● **Information provided**:
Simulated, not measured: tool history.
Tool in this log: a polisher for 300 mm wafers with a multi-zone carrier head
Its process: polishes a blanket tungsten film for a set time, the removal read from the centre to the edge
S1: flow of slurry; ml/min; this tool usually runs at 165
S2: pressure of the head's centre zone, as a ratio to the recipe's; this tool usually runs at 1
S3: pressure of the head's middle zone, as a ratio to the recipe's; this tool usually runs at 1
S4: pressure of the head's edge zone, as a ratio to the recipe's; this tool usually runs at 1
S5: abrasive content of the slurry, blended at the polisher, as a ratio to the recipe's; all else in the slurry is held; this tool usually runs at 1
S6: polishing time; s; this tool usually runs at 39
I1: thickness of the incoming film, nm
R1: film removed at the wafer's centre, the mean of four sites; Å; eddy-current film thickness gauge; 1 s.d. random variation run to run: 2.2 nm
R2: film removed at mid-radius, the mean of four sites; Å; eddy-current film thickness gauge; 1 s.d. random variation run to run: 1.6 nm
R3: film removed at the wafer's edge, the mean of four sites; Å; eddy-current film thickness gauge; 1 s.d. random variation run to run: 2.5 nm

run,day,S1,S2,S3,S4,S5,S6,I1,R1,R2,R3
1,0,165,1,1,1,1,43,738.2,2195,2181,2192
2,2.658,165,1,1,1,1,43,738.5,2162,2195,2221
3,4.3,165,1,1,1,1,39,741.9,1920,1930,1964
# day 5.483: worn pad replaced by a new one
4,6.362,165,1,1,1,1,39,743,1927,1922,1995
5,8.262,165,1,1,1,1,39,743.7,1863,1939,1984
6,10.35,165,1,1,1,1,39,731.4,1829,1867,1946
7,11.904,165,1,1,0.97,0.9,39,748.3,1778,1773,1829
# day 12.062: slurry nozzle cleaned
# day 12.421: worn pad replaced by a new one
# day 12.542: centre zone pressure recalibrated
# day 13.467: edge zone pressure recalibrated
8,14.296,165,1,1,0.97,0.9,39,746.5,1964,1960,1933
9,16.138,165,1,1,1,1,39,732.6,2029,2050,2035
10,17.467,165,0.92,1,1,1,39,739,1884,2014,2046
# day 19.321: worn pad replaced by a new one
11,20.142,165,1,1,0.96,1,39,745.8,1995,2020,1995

● **Work request**: Each line from the first line of the entries up to and including the line containing "S4: pressure of" should be transcribed exactly, with all other lines left out.

● **Answer box**:
Simulated, not measured: tool history.
Tool in this log: a polisher for 300 mm wafers with a multi-zone carrier head
Its process: polishes a blanket tungsten film for a set time, the removal read from the centre to the edge
S1: flow of slurry; ml/min; this tool usually runs at 165
S2: pressure of the head's centre zone, as a ratio to the recipe's; this tool usually runs at 1
S3: pressure of the head's middle zone, as a ratio to the recipe's; this tool usually runs at 1
S4: pressure of the head's edge zone, as a ratio to the recipe's; this tool usually runs at 1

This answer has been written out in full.